* **Action item**
The data beneath this task has to be reprinted character for character.

* **Exercise data**
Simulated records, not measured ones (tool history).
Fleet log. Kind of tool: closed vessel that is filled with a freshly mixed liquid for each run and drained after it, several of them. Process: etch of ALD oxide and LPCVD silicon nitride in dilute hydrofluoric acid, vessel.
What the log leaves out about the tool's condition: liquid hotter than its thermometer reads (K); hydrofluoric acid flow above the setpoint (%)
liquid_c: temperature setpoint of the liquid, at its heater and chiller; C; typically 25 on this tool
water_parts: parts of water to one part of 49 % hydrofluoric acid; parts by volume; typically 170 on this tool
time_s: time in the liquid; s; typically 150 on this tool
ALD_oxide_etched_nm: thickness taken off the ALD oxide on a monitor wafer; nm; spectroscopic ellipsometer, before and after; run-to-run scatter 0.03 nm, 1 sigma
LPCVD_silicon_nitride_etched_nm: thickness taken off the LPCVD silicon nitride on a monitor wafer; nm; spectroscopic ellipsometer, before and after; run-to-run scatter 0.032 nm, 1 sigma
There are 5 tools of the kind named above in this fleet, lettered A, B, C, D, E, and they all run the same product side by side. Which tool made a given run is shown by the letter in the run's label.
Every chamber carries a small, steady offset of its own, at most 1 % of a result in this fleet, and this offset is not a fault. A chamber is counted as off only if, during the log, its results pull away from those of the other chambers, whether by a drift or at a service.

* **Expected answer**
Simulated records, not measured ones (tool history).
Fleet log. Kind of tool: closed vessel that is filled with a freshly mixed liquid for each run and drained after it, several of them. Process: etch of ALD oxide and LPCVD silicon nitride in dilute hydrofluoric acid, vessel.
What the log leaves out about the tool's condition: liquid hotter than its thermometer reads (K); hydrofluoric acid flow above the setpoint (%)
liquid_c: temperature setpoint of the liquid, at its heater and chiller; C; typically 25 on this tool
water_parts: parts of water to one part of 49 % hydrofluoric acid; parts by volume; typically 170 on this tool
time_s: time in the liquid; s; typically 150 on this tool
ALD_oxide_etched_nm: thickness taken off the ALD oxide on a monitor wafer; nm; spectroscopic ellipsometer, before and after; run-to-run scatter 0.03 nm, 1 sigma
LPCVD_silicon_nitride_etched_nm: thickness taken off the LPCVD silicon nitride on a monitor wafer; nm; spectroscopic ellipsometer, before and after; run-to-run scatter 0.032 nm, 1 sigma
There are 5 tools of the kind named above in this fleet, lettered A, B, C, D, E, and they all run the same product side by side. Which tool made a given run is shown by the letter in the run's label.
Every chamber carries a small, steady offset of its own, at most 1 % of a result in this fleet, and this offset is not a fault. A chamber is counted as off only if, during the log, its results pull away from those of the other chambers, whether by a drift or at a service.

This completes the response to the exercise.